(ENTRIES PROVIDED Opens)

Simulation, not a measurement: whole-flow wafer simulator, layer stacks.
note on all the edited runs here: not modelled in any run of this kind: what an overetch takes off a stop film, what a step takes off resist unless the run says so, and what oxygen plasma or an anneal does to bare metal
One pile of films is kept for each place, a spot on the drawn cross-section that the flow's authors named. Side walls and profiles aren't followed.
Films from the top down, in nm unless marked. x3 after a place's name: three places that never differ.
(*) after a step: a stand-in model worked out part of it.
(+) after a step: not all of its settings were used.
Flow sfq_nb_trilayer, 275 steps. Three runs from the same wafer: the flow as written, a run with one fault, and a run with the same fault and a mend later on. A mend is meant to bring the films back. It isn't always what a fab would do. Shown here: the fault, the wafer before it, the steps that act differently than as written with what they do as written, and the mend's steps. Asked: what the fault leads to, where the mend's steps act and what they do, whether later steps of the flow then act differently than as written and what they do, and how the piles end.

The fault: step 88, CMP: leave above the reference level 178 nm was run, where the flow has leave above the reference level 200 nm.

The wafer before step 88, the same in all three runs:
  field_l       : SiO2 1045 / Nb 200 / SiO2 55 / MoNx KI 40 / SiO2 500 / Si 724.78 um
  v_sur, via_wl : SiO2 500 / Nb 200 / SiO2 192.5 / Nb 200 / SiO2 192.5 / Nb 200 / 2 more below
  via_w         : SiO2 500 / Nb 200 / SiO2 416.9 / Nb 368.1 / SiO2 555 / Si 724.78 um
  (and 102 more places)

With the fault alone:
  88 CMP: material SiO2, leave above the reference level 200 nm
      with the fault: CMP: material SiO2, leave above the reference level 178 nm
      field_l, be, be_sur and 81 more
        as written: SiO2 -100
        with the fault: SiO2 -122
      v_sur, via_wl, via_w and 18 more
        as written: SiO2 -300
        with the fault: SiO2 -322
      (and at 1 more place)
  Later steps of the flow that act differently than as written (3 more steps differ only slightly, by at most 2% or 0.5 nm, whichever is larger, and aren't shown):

(ENTRIES PROVIDED Closes)

EXERCISE
Reproduce, exactly as they stand in the data above, the lines from the one that holds "as written: SiO2 -100" to the one that holds "(and at 1 more place)", inclusive.

RESPONSE BOX
        as written: SiO2 -100
        with the fault: SiO2 -122
      v_sur, via_wl, via_w and 18 more
        as written: SiO2 -300
        with the fault: SiO2 -322
      (and at 1 more place)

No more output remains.